-------- Source material
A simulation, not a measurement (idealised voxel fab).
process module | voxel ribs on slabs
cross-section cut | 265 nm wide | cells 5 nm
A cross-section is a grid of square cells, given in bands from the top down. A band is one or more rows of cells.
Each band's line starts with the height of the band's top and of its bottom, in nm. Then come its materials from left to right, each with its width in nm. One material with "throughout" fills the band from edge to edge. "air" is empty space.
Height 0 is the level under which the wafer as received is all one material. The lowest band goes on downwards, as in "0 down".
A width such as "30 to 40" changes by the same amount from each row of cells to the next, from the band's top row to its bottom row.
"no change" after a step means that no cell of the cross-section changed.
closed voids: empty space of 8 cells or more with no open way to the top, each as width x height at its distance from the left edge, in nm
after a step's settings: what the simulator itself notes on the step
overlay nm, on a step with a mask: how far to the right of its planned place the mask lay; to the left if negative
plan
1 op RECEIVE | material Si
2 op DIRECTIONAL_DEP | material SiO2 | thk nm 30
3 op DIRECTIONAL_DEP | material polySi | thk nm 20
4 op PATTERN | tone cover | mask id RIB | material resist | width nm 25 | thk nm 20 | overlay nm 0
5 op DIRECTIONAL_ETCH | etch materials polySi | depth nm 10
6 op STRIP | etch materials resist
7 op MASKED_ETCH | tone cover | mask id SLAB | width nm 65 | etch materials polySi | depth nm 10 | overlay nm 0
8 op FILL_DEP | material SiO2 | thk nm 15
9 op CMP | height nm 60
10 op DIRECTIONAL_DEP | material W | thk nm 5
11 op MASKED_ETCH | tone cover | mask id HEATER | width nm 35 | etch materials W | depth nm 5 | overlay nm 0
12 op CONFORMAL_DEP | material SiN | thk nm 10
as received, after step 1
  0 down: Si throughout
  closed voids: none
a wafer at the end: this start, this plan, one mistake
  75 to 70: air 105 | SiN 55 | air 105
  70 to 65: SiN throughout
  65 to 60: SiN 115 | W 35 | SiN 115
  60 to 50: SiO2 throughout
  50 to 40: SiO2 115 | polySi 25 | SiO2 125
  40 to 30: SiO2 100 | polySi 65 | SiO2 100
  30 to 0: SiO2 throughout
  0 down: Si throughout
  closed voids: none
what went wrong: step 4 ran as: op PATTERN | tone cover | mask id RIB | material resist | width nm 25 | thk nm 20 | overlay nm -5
----------------

Assigned task
Set down exactly the lines above that run from the start of the listing to the line with "Each band's line". Leave out every later line.

Exercise answer
A simulation, not a measurement (idealised voxel fab).
process module | voxel ribs on slabs
cross-section cut | 265 nm wide | cells 5 nm
A cross-section is a grid of square cells, given in bands from the top down. A band is one or more rows of cells.
Each band's line starts with the height of the band's top and of its bottom, in nm. Then come its materials from left to right, each with its width in nm. One material with "throughout" fills the band from edge to edge. "air" is empty space.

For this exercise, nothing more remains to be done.